Copy the entries exactly, through the "Killed dies: the" line.

BEGIN INFORMATION

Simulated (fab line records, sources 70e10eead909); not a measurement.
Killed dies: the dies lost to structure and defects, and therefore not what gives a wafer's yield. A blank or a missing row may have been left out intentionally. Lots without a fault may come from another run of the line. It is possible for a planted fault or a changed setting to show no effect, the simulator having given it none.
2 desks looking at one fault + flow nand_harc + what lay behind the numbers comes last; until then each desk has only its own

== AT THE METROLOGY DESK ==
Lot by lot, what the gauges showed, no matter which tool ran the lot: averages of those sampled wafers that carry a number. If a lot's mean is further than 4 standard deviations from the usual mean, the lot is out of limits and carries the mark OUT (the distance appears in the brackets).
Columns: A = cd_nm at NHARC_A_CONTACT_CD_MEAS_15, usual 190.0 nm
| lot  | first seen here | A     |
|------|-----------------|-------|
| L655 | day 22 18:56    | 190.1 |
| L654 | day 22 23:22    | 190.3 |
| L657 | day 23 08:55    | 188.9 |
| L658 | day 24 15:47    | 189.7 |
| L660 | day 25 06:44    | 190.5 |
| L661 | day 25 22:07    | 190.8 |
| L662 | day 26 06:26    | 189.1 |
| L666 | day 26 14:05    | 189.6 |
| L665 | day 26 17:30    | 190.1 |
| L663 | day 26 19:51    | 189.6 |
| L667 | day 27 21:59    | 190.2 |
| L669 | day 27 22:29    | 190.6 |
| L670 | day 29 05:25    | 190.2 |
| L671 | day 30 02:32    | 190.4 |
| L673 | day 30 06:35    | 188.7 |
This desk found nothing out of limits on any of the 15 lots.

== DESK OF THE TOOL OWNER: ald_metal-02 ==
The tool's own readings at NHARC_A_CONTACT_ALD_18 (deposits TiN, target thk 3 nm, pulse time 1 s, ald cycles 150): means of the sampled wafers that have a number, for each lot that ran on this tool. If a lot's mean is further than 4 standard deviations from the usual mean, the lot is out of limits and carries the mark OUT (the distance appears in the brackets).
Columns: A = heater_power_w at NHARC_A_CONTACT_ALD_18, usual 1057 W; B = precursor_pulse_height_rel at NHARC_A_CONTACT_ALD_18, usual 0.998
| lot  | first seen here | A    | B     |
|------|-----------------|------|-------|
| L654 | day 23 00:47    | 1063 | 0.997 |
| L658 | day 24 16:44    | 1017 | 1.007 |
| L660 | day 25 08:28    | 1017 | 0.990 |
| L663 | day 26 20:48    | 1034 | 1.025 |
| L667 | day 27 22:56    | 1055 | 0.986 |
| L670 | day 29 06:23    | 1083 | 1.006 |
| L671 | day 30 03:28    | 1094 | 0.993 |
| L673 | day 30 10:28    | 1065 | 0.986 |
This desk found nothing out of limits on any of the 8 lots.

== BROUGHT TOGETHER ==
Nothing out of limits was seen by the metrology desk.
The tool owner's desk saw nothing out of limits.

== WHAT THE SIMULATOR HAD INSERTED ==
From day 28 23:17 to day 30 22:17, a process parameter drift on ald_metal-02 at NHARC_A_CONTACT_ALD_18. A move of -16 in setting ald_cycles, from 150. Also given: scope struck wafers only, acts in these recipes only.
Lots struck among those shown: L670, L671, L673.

END INFORMATION

ANSWER SPACE »
Simulated (fab line records, sources 70e10eead909); not a measurement.
Killed dies: the dies lost to structure and defects, and therefore not what gives a wafer's yield. A blank or a missing row may have been left out intentionally. Lots without a fault may come from another run of the line. It is possible for a planted fault or a changed setting to show no effect, the simulator having given it none.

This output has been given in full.